++++++++++++++++++++

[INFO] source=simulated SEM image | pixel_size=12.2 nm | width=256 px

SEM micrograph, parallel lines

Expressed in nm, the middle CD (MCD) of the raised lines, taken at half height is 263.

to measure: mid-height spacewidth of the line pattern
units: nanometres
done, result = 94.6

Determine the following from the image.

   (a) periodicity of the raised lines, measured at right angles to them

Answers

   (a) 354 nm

++++++++++++++++++++

*REQUIRED ACTION*
What is wanted is an exact copy of the data.

*TASK OUTPUT*
[INFO] source=simulated SEM image | pixel_size=12.2 nm | width=256 px

SEM micrograph, parallel lines

Expressed in nm, the middle CD (MCD) of the raised lines, taken at half height is 263.

to measure: mid-height spacewidth of the line pattern
units: nanometres
done, result = 94.6

Determine the following from the image.

   (a) periodicity of the raised lines, measured at right angles to them

Answers

   (a) 354 nm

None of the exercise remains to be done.